* [Work item] Copy out the entire listing, keeping each line exactly as it is.

* [Data for review]
***

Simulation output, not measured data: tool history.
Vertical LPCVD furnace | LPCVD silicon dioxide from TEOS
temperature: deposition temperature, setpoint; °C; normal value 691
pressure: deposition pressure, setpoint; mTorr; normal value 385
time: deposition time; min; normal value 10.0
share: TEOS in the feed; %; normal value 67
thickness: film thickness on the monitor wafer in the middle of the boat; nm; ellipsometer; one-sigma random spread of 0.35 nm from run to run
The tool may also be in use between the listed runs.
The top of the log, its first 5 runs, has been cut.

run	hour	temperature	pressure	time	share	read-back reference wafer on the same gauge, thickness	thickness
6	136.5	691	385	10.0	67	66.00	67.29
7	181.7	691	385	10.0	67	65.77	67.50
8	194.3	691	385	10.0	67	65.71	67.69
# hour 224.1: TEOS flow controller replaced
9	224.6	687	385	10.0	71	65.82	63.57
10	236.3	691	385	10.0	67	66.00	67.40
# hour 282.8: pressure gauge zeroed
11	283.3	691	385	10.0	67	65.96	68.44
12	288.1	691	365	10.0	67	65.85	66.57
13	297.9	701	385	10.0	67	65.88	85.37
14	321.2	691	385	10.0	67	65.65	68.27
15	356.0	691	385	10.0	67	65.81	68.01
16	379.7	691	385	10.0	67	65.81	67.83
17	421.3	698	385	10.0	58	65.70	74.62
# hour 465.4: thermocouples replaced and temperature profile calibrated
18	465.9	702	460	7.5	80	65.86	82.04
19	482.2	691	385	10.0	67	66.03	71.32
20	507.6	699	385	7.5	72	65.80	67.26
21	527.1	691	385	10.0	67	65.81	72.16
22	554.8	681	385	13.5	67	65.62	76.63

***

* [Response area]
Simulation output, not measured data: tool history.
Vertical LPCVD furnace | LPCVD silicon dioxide from TEOS
temperature: deposition temperature, setpoint; °C; normal value 691
pressure: deposition pressure, setpoint; mTorr; normal value 385
time: deposition time; min; normal value 10.0
share: TEOS in the feed; %; normal value 67
thickness: film thickness on the monitor wafer in the middle of the boat; nm; ellipsometer; one-sigma random spread of 0.35 nm from run to run
The tool may also be in use between the listed runs.
The top of the log, its first 5 runs, has been cut.

run	hour	temperature	pressure	time	share	read-back reference wafer on the same gauge, thickness	thickness
6	136.5	691	385	10.0	67	66.00	67.29
7	181.7	691	385	10.0	67	65.77	67.50
8	194.3	691	385	10.0	67	65.71	67.69
# hour 224.1: TEOS flow controller replaced
9	224.6	687	385	10.0	71	65.82	63.57
10	236.3	691	385	10.0	67	66.00	67.40
# hour 282.8: pressure gauge zeroed
11	283.3	691	385	10.0	67	65.96	68.44
12	288.1	691	365	10.0	67	65.85	66.57
13	297.9	701	385	10.0	67	65.88	85.37
14	321.2	691	385	10.0	67	65.65	68.27
15	356.0	691	385	10.0	67	65.81	68.01
16	379.7	691	385	10.0	67	65.81	67.83
17	421.3	698	385	10.0	58	65.70	74.62
# hour 465.4: thermocouples replaced and temperature profile calibrated
18	465.9	702	460	7.5	80	65.86	82.04
19	482.2	691	385	10.0	67	66.03	71.32
20	507.6	699	385	7.5	72	65.80	67.26
21	527.1	691	385	10.0	67	65.81	72.16
22	554.8	681	385	13.5	67	65.62	76.63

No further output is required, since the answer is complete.